> **Provided data**:
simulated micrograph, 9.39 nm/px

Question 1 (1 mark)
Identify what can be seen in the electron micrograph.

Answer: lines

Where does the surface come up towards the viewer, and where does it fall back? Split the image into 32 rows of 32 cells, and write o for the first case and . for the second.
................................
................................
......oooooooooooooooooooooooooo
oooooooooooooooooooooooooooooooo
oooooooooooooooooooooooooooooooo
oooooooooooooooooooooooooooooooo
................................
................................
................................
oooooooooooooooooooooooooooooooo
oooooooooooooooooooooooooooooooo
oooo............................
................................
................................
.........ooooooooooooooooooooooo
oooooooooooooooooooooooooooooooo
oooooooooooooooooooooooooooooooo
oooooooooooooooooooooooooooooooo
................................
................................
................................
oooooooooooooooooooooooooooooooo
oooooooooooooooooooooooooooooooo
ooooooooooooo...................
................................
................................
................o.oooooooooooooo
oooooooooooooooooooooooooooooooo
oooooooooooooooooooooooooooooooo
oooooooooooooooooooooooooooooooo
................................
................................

> **Required action**: Please reproduce, exactly as written, the lines of the records from the first line through the one containing "Answer: lines".

> **Problem solution**:
simulated micrograph, 9.39 nm/px

Question 1 (1 mark)
Identify what can be seen in the electron micrograph.

Answer: lines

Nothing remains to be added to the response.